### ACTION ITEM:
Reproduce every line that appears below, precisely and completely.

++++++++

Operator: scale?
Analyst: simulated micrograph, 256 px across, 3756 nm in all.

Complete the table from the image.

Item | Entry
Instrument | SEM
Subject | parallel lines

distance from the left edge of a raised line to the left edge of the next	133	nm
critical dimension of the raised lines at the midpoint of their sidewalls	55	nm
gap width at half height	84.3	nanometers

++++++++

### RESULT:
Operator: scale?
Analyst: simulated micrograph, 256 px across, 3756 nm in all.

Complete the table from the image.

Item | Entry
Instrument | SEM
Subject | parallel lines

distance from the left edge of a raised line to the left edge of the next	133	nm
critical dimension of the raised lines at the midpoint of their sidewalls	55	nm
gap width at half height	84.3	nanometers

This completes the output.